- [Input data]:
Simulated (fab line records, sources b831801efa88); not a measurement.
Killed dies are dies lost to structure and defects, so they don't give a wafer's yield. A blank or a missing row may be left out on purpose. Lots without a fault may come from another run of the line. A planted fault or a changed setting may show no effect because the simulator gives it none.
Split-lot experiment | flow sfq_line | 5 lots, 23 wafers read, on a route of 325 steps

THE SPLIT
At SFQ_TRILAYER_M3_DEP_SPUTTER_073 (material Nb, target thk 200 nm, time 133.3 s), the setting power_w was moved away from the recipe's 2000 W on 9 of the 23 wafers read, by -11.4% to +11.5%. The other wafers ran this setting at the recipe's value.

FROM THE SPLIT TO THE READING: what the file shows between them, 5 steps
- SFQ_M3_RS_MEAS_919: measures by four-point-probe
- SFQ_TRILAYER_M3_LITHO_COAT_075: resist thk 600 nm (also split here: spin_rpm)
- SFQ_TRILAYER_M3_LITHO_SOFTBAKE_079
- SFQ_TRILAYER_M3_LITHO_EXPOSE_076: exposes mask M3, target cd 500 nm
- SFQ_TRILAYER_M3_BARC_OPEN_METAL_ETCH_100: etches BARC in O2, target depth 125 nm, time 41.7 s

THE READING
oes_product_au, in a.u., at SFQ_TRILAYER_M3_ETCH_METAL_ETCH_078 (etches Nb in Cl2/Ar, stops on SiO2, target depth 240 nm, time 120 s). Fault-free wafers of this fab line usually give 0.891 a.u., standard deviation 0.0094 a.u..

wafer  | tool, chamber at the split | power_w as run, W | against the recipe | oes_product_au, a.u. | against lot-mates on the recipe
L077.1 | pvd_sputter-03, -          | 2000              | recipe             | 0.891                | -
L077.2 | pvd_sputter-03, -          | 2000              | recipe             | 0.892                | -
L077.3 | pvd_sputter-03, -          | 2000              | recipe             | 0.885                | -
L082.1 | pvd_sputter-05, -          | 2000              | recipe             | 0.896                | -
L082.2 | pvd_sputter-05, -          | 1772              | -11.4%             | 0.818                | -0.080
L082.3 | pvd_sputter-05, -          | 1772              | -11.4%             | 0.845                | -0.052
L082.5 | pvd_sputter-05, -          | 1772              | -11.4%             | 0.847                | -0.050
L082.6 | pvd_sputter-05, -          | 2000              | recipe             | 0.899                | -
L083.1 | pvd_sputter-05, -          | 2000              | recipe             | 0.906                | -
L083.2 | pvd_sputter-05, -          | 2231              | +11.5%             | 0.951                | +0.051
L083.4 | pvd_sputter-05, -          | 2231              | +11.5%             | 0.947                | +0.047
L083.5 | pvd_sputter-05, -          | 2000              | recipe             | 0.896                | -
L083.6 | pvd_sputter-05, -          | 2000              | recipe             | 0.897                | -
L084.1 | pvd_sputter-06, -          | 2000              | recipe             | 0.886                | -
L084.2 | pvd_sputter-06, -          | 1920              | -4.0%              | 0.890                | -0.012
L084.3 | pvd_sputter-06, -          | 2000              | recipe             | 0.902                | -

- [Activity]:
Go through the material above and output exactly the lines from the one containing "Split-lot experiment |" through the one containing "FROM THE SPLIT".

- [Solution]:
Split-lot experiment | flow sfq_line | 5 lots, 23 wafers read, on a route of 325 steps

THE SPLIT
At SFQ_TRILAYER_M3_DEP_SPUTTER_073 (material Nb, target thk 200 nm, time 133.3 s), the setting power_w was moved away from the recipe's 2000 W on 9 of the 23 wafers read, by -11.4% to +11.5%. The other wafers ran this setting at the recipe's value.

FROM THE SPLIT TO THE READING: what the file shows between them, 5 steps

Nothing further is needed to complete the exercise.